### Action item:
Each line from the first down to the one containing "L568 | day 8" should be returned exactly as it appears below.

++++++++

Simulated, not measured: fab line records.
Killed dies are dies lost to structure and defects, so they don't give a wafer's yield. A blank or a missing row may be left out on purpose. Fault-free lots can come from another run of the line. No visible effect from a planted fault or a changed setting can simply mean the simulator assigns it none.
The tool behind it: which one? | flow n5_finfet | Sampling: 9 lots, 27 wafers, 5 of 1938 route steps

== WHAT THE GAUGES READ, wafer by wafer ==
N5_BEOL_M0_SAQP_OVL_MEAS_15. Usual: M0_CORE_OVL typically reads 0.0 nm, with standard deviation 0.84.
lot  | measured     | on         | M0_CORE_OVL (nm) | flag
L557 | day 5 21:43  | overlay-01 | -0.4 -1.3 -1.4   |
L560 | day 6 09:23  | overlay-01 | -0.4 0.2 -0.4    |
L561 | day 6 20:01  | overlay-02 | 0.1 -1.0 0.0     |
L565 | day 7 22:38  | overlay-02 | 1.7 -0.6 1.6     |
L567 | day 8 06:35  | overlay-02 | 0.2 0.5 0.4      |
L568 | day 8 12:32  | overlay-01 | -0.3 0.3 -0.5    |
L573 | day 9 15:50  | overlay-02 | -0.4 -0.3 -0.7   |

++++++++

### Exercise output:
Simulated, not measured: fab line records.
Killed dies are dies lost to structure and defects, so they don't give a wafer's yield. A blank or a missing row may be left out on purpose. Fault-free lots can come from another run of the line. No visible effect from a planted fault or a changed setting can simply mean the simulator assigns it none.
The tool behind it: which one? | flow n5_finfet | Sampling: 9 lots, 27 wafers, 5 of 1938 route steps

== WHAT THE GAUGES READ, wafer by wafer ==
N5_BEOL_M0_SAQP_OVL_MEAS_15. Usual: M0_CORE_OVL typically reads 0.0 nm, with standard deviation 0.84.
lot  | measured     | on         | M0_CORE_OVL (nm) | flag
L557 | day 5 21:43  | overlay-01 | -0.4 -1.3 -1.4   |
L560 | day 6 09:23  | overlay-01 | -0.4 0.2 -0.4    |
L561 | day 6 20:01  | overlay-02 | 0.1 -1.0 0.0     |
L565 | day 7 22:38  | overlay-02 | 1.7 -0.6 1.6     |
L567 | day 8 06:35  | overlay-02 | 0.2 0.5 0.4      |
L568 | day 8 12:32  | overlay-01 | -0.3 0.3 -0.5    |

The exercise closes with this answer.